**EXERCISE**. When the line containing "WHY IT WAS OPENED" is found in the data below, copy it and each line after it through the line containing "day 14 14:33", exactly and with no others.

::: DATA :::

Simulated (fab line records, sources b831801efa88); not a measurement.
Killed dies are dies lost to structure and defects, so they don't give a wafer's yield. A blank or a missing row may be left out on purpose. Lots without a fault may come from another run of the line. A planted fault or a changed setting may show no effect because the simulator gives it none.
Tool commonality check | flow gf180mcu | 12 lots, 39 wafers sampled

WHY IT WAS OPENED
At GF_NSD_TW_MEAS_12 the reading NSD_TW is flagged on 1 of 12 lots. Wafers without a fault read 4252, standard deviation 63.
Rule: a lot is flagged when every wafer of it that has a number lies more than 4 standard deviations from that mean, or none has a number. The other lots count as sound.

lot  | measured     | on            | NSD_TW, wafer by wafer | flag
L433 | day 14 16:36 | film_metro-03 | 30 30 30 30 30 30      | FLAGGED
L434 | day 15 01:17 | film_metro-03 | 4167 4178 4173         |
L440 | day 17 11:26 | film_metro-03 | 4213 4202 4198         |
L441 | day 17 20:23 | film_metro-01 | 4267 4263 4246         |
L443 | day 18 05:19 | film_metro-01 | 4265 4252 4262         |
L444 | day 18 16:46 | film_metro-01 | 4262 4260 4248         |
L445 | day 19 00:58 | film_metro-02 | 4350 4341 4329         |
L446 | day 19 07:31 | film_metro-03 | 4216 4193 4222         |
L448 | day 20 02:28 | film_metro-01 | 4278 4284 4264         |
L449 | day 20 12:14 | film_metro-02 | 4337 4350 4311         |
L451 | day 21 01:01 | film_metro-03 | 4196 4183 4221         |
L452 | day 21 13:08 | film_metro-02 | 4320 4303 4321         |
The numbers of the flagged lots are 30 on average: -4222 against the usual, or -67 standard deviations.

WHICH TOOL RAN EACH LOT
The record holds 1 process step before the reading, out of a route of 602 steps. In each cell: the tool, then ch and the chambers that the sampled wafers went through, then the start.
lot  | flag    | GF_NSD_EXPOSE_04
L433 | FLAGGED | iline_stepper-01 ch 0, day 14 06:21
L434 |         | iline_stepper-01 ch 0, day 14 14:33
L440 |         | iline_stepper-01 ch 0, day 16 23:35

:::

**ANSWER AREA**.
WHY IT WAS OPENED
At GF_NSD_TW_MEAS_12 the reading NSD_TW is flagged on 1 of 12 lots. Wafers without a fault read 4252, standard deviation 63.
Rule: a lot is flagged when every wafer of it that has a number lies more than 4 standard deviations from that mean, or none has a number. The other lots count as sound.

lot  | measured     | on            | NSD_TW, wafer by wafer | flag
L433 | day 14 16:36 | film_metro-03 | 30 30 30 30 30 30      | FLAGGED
L434 | day 15 01:17 | film_metro-03 | 4167 4178 4173         |
L440 | day 17 11:26 | film_metro-03 | 4213 4202 4198         |
L441 | day 17 20:23 | film_metro-01 | 4267 4263 4246         |
L443 | day 18 05:19 | film_metro-01 | 4265 4252 4262         |
L444 | day 18 16:46 | film_metro-01 | 4262 4260 4248         |
L445 | day 19 00:58 | film_metro-02 | 4350 4341 4329         |
L446 | day 19 07:31 | film_metro-03 | 4216 4193 4222         |
L448 | day 20 02:28 | film_metro-01 | 4278 4284 4264         |
L449 | day 20 12:14 | film_metro-02 | 4337 4350 4311         |
L451 | day 21 01:01 | film_metro-03 | 4196 4183 4221         |
L452 | day 21 13:08 | film_metro-02 | 4320 4303 4321         |
The numbers of the flagged lots are 30 on average: -4222 against the usual, or -67 standard deviations.

WHICH TOOL RAN EACH LOT
The record holds 1 process step before the reading, out of a route of 602 steps. In each cell: the tool, then ch and the chambers that the sampled wafers went through, then the start.
lot  | flag    | GF_NSD_EXPOSE_04
L433 | FLAGGED | iline_stepper-01 ch 0, day 14 06:21
L434 |         | iline_stepper-01 ch 0, day 14 14:33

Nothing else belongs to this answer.